▶ _Work order_
Nothing should be output except the lines from the top of the material below through the line that contains "note on all", each exactly as written.

- Opening Delimiter -

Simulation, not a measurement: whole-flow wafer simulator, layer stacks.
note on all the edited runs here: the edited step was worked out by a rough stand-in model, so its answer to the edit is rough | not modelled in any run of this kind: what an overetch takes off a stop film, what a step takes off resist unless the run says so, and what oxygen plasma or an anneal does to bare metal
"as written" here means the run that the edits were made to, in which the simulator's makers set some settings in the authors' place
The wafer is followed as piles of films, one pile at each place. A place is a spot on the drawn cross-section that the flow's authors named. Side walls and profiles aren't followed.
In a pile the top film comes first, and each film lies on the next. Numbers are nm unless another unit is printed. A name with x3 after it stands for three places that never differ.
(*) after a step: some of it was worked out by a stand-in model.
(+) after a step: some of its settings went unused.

- Closing Delimiter -

▶ _Your solution_
Simulation, not a measurement: whole-flow wafer simulator, layer stacks.
note on all the edited runs here: the edited step was worked out by a rough stand-in model, so its answer to the edit is rough | not modelled in any run of this kind: what an overetch takes off a stop film, what a step takes off resist unless the run says so, and what oxygen plasma or an anneal does to bare metal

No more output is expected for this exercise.